TASK ITEM:
Every entry needs to be repeated exactly, with nothing left out.

RECORDED INFORMATION:
┄┄┄┄┄┄┄┄┄┄
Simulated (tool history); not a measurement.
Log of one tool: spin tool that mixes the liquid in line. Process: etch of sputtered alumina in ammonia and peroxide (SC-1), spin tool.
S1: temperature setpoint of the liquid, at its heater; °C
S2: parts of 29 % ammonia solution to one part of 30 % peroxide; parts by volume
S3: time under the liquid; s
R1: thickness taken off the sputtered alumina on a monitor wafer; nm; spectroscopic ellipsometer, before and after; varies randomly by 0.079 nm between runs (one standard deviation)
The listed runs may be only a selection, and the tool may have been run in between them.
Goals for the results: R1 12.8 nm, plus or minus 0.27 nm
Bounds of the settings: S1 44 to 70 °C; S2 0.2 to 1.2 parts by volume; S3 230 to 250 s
┄┄┄┄┄┄┄┄┄┄

TASK ANSWER:
Simulated (tool history); not a measurement.
Log of one tool: spin tool that mixes the liquid in line. Process: etch of sputtered alumina in ammonia and peroxide (SC-1), spin tool.
S1: temperature setpoint of the liquid, at its heater; °C
S2: parts of 29 % ammonia solution to one part of 30 % peroxide; parts by volume
S3: time under the liquid; s
R1: thickness taken off the sputtered alumina on a monitor wafer; nm; spectroscopic ellipsometer, before and after; varies randomly by 0.079 nm between runs (one standard deviation)
The listed runs may be only a selection, and the tool may have been run in between them.
Goals for the results: R1 12.8 nm, plus or minus 0.27 nm
Bounds of the settings: S1 44 to 70 °C; S2 0.2 to 1.2 parts by volume; S3 230 to 250 s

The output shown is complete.